## Record extracts
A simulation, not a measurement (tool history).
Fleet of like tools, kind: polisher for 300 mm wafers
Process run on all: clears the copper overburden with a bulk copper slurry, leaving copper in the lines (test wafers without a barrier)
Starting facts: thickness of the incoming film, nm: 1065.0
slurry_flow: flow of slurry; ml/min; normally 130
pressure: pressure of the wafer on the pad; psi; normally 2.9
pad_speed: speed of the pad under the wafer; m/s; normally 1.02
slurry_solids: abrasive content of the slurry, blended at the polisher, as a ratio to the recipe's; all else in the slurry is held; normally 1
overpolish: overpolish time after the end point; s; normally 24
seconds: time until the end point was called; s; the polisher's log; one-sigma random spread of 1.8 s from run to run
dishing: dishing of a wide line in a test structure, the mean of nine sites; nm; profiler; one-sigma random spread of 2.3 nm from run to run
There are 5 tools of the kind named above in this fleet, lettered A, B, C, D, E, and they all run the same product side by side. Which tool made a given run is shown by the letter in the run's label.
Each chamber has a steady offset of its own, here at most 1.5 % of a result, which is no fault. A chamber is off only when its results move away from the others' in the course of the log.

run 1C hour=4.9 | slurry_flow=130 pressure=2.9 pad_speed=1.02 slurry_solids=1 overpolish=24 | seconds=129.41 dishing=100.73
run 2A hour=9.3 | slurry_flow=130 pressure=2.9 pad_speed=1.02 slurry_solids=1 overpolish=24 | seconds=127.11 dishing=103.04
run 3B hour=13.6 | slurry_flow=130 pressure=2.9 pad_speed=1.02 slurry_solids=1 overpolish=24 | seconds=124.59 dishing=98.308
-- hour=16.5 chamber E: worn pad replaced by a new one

## Brief
Only one stretch of the entries above is wanted: the lines from the one containing "Each chamber has" through the one containing "run 3B hour=13.6". Please reproduce it exactly.

## Exercise solution
Each chamber has a steady offset of its own, here at most 1.5 % of a result, which is no fault. A chamber is off only when its results move away from the others' in the course of the log.

run 1C hour=4.9 | slurry_flow=130 pressure=2.9 pad_speed=1.02 slurry_solids=1 overpolish=24 | seconds=129.41 dishing=100.73
run 2A hour=9.3 | slurry_flow=130 pressure=2.9 pad_speed=1.02 slurry_solids=1 overpolish=24 | seconds=127.11 dishing=103.04
run 3B hour=13.6 | slurry_flow=130 pressure=2.9 pad_speed=1.02 slurry_solids=1 overpolish=24 | seconds=124.59 dishing=98.308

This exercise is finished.